(REQUIREMENT): Please quote exactly the opening lines of the data, from the first line to the one where "## REASON FOR OPENING" appears.

(PROVIDED RECORDS):
- - - - - - -
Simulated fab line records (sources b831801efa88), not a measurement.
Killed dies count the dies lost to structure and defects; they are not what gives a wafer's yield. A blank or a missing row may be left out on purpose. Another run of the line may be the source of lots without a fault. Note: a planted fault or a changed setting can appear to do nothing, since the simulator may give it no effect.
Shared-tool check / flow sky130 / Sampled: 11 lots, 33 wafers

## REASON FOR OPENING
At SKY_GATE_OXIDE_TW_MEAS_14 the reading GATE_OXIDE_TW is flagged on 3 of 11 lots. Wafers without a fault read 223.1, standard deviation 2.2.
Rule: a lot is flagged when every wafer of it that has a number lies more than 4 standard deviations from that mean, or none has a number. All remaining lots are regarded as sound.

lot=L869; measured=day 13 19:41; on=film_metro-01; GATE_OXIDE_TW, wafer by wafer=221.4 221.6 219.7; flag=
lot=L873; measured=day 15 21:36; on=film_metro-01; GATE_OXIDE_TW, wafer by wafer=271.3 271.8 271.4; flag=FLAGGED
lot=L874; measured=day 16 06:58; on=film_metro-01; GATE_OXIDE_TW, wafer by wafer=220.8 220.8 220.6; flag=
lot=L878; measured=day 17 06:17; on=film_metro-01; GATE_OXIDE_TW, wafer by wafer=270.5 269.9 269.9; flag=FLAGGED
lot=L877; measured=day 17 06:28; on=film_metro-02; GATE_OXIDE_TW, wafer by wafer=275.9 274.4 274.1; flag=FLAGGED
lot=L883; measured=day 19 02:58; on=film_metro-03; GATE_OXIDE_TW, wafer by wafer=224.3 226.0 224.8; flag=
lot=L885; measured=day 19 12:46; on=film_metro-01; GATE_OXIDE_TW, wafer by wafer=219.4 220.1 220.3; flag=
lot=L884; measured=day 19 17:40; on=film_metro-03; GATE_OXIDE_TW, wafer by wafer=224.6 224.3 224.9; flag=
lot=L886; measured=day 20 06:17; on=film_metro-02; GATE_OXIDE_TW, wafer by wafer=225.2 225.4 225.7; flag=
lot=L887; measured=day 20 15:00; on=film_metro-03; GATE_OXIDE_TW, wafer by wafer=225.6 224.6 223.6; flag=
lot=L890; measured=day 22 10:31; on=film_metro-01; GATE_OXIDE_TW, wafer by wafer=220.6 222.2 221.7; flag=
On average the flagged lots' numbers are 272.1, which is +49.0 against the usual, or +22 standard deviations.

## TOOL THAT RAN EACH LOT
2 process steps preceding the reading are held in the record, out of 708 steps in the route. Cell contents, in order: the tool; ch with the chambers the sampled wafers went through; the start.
- - - - - - -

(TASK OUTPUT):
Simulated fab line records (sources b831801efa88), not a measurement.
Killed dies count the dies lost to structure and defects; they are not what gives a wafer's yield. A blank or a missing row may be left out on purpose. Another run of the line may be the source of lots without a fault. Note: a planted fault or a changed setting can appear to do nothing, since the simulator may give it no effect.
Shared-tool check / flow sky130 / Sampled: 11 lots, 33 wafers

## REASON FOR OPENING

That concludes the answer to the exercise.